Brief: Begin at the top of the records and copy each line exactly. The line containing "Closed vessel that" is the last one to include.

::::

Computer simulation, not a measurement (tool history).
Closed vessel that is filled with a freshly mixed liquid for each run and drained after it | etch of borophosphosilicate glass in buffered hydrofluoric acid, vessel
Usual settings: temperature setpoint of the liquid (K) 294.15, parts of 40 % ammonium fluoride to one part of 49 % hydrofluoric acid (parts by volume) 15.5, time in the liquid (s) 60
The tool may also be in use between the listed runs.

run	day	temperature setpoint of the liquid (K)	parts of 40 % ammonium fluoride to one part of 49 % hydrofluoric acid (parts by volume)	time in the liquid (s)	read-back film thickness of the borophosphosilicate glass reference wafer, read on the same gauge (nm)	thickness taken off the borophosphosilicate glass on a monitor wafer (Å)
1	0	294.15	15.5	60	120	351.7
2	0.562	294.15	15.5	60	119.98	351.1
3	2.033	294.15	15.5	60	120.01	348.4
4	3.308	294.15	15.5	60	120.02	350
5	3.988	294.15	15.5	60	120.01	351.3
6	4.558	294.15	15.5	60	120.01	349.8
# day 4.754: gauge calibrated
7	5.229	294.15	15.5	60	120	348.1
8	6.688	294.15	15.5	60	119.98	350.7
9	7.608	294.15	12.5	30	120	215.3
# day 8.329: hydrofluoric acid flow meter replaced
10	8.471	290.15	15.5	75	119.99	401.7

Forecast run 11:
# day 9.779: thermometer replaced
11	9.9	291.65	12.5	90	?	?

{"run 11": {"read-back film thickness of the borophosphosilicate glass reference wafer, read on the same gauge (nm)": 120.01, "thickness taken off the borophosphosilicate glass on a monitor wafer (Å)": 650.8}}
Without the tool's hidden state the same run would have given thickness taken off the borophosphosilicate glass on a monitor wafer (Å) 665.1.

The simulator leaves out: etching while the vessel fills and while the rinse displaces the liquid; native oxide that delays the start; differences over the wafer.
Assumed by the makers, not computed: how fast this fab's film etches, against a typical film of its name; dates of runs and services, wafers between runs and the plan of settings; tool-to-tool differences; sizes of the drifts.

::::

Task result:
Computer simulation, not a measurement (tool history).
Closed vessel that is filled with a freshly mixed liquid for each run and drained after it | etch of borophosphosilicate glass in buffered hydrofluoric acid, vessel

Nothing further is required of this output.